Top of DATA FOR ANALYSIS

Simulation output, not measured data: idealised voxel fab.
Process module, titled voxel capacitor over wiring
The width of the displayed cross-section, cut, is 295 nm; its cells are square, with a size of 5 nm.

Bottom of DATA FOR ANALYSIS

## [TASK ITEM]
Your task is to copy all of the entries exactly.

## [EXERCISE SOLUTION]
Simulation output, not measured data: idealised voxel fab.
Process module, titled voxel capacitor over wiring
The width of the displayed cross-section, cut, is 295 nm; its cells are square, with a size of 5 nm.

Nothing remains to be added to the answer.